※

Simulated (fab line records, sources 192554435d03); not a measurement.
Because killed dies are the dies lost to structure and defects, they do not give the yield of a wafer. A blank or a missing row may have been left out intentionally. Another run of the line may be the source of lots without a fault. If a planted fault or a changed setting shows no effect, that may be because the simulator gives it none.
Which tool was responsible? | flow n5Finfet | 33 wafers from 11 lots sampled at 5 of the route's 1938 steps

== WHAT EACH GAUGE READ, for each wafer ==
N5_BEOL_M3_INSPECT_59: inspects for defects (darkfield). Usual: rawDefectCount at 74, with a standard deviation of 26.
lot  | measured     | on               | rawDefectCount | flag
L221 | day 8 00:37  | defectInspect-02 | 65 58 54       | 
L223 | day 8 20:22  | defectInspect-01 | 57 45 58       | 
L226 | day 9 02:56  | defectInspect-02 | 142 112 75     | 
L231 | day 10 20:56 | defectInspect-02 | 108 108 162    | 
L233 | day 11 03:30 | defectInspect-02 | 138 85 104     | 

※

Work order:
Beginning with the line that has "N5_BEOL_M3_INSPECT_59: inspects for" and ending with the line that has "L231 | day 10", set down the lines above exactly and include no others.

Written answer:
N5_BEOL_M3_INSPECT_59: inspects for defects (darkfield). Usual: rawDefectCount at 74, with a standard deviation of 26.
lot  | measured     | on               | rawDefectCount | flag
L221 | day 8 00:37  | defectInspect-02 | 65 58 54       | 
L223 | day 8 20:22  | defectInspect-01 | 57 45 58       | 
L226 | day 9 02:56  | defectInspect-02 | 142 112 75     | 
L231 | day 10 20:56 | defectInspect-02 | 108 108 162    | 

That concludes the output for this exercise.